TASK ITEM:
In this exercise, every entry is to be transcribed exactly as written.

RECORD EXCERPTS:
· · · · · · ·

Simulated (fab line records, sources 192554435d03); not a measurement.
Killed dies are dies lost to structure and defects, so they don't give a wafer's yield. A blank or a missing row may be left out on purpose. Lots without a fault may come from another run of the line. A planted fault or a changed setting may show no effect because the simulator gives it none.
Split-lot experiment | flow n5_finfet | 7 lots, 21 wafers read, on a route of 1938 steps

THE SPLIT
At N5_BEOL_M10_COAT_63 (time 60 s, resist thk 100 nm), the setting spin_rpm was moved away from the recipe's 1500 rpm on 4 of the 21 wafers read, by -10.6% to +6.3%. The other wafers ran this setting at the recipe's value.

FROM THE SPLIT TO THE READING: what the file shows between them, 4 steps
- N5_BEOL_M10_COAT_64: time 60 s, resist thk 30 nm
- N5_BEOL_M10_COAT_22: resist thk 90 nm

· · · · · · ·

TASK RESPONSE:
Simulated (fab line records, sources 192554435d03); not a measurement.
Killed dies are dies lost to structure and defects, so they don't give a wafer's yield. A blank or a missing row may be left out on purpose. Lots without a fault may come from another run of the line. A planted fault or a changed setting may show no effect because the simulator gives it none.
Split-lot experiment | flow n5_finfet | 7 lots, 21 wafers read, on a route of 1938 steps

THE SPLIT
At N5_BEOL_M10_COAT_63 (time 60 s, resist thk 100 nm), the setting spin_rpm was moved away from the recipe's 1500 rpm on 4 of the 21 wafers read, by -10.6% to +6.3%. The other wafers ran this setting at the recipe's value.

FROM THE SPLIT TO THE READING: what the file shows between them, 4 steps
- N5_BEOL_M10_COAT_64: time 60 s, resist thk 30 nm
- N5_BEOL_M10_COAT_22: resist thk 90 nm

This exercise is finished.